**Record extracts**
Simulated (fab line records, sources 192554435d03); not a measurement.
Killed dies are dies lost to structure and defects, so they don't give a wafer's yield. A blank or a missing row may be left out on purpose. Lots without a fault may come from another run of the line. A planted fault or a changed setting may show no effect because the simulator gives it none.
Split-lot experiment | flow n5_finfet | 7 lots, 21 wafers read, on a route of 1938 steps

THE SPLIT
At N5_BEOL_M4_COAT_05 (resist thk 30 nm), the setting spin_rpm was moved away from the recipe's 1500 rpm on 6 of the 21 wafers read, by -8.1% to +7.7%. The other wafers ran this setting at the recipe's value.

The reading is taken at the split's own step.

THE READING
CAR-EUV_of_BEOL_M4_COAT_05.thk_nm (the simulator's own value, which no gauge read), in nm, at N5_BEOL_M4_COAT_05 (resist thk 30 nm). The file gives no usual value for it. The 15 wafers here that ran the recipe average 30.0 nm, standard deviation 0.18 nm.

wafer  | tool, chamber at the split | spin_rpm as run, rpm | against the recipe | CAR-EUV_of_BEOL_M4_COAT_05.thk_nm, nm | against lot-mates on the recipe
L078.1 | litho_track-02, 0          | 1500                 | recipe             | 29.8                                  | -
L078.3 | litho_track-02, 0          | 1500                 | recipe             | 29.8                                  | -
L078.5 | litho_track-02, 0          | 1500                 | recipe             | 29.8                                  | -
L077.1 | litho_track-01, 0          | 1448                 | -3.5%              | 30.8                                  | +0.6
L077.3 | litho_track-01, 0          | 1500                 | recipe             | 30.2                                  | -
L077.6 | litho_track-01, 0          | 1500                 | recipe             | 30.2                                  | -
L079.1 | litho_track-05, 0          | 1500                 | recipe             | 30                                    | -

**Work order**
Print out the entire listing. Keep every line exact.

**Exercise output**
Simulated (fab line records, sources 192554435d03); not a measurement.
Killed dies are dies lost to structure and defects, so they don't give a wafer's yield. A blank or a missing row may be left out on purpose. Lots without a fault may come from another run of the line. A planted fault or a changed setting may show no effect because the simulator gives it none.
Split-lot experiment | flow n5_finfet | 7 lots, 21 wafers read, on a route of 1938 steps

THE SPLIT
At N5_BEOL_M4_COAT_05 (resist thk 30 nm), the setting spin_rpm was moved away from the recipe's 1500 rpm on 6 of the 21 wafers read, by -8.1% to +7.7%. The other wafers ran this setting at the recipe's value.

The reading is taken at the split's own step.

THE READING
CAR-EUV_of_BEOL_M4_COAT_05.thk_nm (the simulator's own value, which no gauge read), in nm, at N5_BEOL_M4_COAT_05 (resist thk 30 nm). The file gives no usual value for it. The 15 wafers here that ran the recipe average 30.0 nm, standard deviation 0.18 nm.

wafer  | tool, chamber at the split | spin_rpm as run, rpm | against the recipe | CAR-EUV_of_BEOL_M4_COAT_05.thk_nm, nm | against lot-mates on the recipe
L078.1 | litho_track-02, 0          | 1500                 | recipe             | 29.8                                  | -
L078.3 | litho_track-02, 0          | 1500                 | recipe             | 29.8                                  | -
L078.5 | litho_track-02, 0          | 1500                 | recipe             | 29.8                                  | -
L077.1 | litho_track-01, 0          | 1448                 | -3.5%              | 30.8                                  | +0.6
L077.3 | litho_track-01, 0          | 1500                 | recipe             | 30.2                                  | -
L077.6 | litho_track-01, 0          | 1500                 | recipe             | 30.2                                  | -
L079.1 | litho_track-05, 0          | 1500                 | recipe             | 30                                    | -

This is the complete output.